Begin with the first line of the entries below. Copy each line exactly, stopping after the one that contains "C2: hours since".

- **Stored data**:
=== Section Start ===
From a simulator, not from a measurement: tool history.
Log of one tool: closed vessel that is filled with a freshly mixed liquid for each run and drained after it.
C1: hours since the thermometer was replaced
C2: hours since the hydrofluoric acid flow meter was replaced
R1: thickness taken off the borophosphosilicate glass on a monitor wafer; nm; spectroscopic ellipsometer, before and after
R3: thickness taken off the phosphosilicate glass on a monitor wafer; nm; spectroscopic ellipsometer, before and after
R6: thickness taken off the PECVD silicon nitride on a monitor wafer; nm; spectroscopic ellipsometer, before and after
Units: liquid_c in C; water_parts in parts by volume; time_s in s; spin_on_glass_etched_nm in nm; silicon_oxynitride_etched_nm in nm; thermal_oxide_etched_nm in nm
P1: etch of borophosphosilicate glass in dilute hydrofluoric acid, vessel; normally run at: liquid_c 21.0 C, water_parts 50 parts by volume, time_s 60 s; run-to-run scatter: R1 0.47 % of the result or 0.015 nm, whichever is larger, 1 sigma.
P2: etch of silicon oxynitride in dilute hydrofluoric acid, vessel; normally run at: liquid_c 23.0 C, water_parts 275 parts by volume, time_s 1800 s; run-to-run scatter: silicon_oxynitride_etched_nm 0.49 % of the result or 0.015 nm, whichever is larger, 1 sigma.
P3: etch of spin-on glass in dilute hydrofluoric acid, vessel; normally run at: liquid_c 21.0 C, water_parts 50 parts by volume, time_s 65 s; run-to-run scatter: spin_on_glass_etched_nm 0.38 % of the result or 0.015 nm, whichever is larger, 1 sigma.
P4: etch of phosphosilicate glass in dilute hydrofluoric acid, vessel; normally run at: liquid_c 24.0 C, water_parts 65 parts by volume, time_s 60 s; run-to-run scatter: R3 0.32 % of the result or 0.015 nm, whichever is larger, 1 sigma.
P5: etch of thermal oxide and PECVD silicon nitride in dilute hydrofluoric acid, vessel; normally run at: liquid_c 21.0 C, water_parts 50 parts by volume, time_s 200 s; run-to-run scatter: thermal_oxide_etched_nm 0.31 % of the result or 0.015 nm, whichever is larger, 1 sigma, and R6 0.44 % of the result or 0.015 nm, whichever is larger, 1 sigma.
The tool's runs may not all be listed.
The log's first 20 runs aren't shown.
=== Section End ===

- **Answer box**:
From a simulator, not from a measurement: tool history.
Log of one tool: closed vessel that is filled with a freshly mixed liquid for each run and drained after it.
C1: hours since the thermometer was replaced
C2: hours since the hydrofluoric acid flow meter was replaced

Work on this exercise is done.